##########

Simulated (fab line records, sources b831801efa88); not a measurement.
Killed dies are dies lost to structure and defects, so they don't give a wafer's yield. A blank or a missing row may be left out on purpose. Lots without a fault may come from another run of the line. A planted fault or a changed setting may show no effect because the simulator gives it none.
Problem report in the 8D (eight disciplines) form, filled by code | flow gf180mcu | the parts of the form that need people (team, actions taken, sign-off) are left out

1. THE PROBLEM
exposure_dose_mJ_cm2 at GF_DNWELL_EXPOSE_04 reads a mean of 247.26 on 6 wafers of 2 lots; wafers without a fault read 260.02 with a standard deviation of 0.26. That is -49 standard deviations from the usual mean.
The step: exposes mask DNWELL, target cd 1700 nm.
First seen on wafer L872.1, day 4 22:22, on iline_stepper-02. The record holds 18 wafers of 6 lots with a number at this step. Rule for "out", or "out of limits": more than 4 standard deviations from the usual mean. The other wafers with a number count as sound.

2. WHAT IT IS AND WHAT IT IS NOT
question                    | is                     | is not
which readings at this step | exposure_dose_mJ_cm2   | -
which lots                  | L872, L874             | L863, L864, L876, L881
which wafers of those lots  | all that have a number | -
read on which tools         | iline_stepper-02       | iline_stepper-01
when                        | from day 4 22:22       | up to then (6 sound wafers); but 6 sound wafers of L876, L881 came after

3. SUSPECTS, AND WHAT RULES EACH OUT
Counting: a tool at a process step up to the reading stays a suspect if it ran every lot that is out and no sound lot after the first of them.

##########

▶ Brief
Each line of the listing should be copied exactly.

▶ Worked solution
Simulated (fab line records, sources b831801efa88); not a measurement.
Killed dies are dies lost to structure and defects, so they don't give a wafer's yield. A blank or a missing row may be left out on purpose. Lots without a fault may come from another run of the line. A planted fault or a changed setting may show no effect because the simulator gives it none.
Problem report in the 8D (eight disciplines) form, filled by code | flow gf180mcu | the parts of the form that need people (team, actions taken, sign-off) are left out

1. THE PROBLEM
exposure_dose_mJ_cm2 at GF_DNWELL_EXPOSE_04 reads a mean of 247.26 on 6 wafers of 2 lots; wafers without a fault read 260.02 with a standard deviation of 0.26. That is -49 standard deviations from the usual mean.
The step: exposes mask DNWELL, target cd 1700 nm.
First seen on wafer L872.1, day 4 22:22, on iline_stepper-02. The record holds 18 wafers of 6 lots with a number at this step. Rule for "out", or "out of limits": more than 4 standard deviations from the usual mean. The other wafers with a number count as sound.

2. WHAT IT IS AND WHAT IT IS NOT
question                    | is                     | is not
which readings at this step | exposure_dose_mJ_cm2   | -
which lots                  | L872, L874             | L863, L864, L876, L881
which wafers of those lots  | all that have a number | -
read on which tools         | iline_stepper-02       | iline_stepper-01
when                        | from day 4 22:22       | up to then (6 sound wafers); but 6 sound wafers of L876, L881 came after

3. SUSPECTS, AND WHAT RULES EACH OUT
Counting: a tool at a process step up to the reading stays a suspect if it ran every lot that is out and no sound lot after the first of them.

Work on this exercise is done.